### REQUIRED ACTION
Quote exactly and only this range of lines in the data below: the line that holds "S2 | S3 | R1 |" to the line that holds "18 | 13 | 95 | ? |", both included.

### DATASET ENTRIES
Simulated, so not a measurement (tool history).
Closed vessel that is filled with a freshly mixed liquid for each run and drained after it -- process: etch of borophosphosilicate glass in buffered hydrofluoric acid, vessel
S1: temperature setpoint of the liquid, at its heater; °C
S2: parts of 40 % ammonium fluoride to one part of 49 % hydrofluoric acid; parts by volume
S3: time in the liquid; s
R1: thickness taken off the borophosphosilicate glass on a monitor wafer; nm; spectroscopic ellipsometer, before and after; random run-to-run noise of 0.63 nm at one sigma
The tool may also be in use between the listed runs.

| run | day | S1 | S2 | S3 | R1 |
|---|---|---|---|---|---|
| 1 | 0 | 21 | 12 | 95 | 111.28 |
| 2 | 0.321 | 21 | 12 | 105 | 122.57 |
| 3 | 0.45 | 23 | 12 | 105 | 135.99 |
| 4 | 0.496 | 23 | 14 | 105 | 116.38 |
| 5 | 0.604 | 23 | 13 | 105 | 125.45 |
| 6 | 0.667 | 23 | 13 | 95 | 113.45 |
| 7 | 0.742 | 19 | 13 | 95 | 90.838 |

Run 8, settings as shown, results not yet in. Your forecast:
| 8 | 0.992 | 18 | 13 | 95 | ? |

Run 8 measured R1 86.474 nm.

### EXERCISE RESULT
| run | day | S1 | S2 | S3 | R1 |
|---|---|---|---|---|---|
| 1 | 0 | 21 | 12 | 95 | 111.28 |
| 2 | 0.321 | 21 | 12 | 105 | 122.57 |
| 3 | 0.45 | 23 | 12 | 105 | 135.99 |
| 4 | 0.496 | 23 | 14 | 105 | 116.38 |
| 5 | 0.604 | 23 | 13 | 105 | 125.45 |
| 6 | 0.667 | 23 | 13 | 95 | 113.45 |
| 7 | 0.742 | 19 | 13 | 95 | 90.838 |

Run 8, settings as shown, results not yet in. Your forecast:
| 8 | 0.992 | 18 | 13 | 95 | ? |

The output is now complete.